Dataset below:

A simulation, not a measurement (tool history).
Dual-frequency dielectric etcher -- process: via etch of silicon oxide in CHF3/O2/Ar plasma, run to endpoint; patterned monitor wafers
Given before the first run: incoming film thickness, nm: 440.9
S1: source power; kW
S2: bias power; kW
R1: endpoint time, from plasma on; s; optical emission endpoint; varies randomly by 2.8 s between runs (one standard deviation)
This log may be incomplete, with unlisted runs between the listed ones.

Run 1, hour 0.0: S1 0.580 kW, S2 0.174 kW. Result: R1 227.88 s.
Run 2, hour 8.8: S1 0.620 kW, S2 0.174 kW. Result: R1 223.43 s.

End of Dataset.

Work item> When you answer, return the records above exactly as they stand.

Written reply>
A simulation, not a measurement (tool history).
Dual-frequency dielectric etcher -- process: via etch of silicon oxide in CHF3/O2/Ar plasma, run to endpoint; patterned monitor wafers
Given before the first run: incoming film thickness, nm: 440.9
S1: source power; kW
S2: bias power; kW
R1: endpoint time, from plasma on; s; optical emission endpoint; varies randomly by 2.8 s between runs (one standard deviation)
This log may be incomplete, with unlisted runs between the listed ones.

Run 1, hour 0.0: S1 0.580 kW, S2 0.174 kW. Result: R1 227.88 s.
Run 2, hour 8.8: S1 0.620 kW, S2 0.174 kW. Result: R1 223.43 s.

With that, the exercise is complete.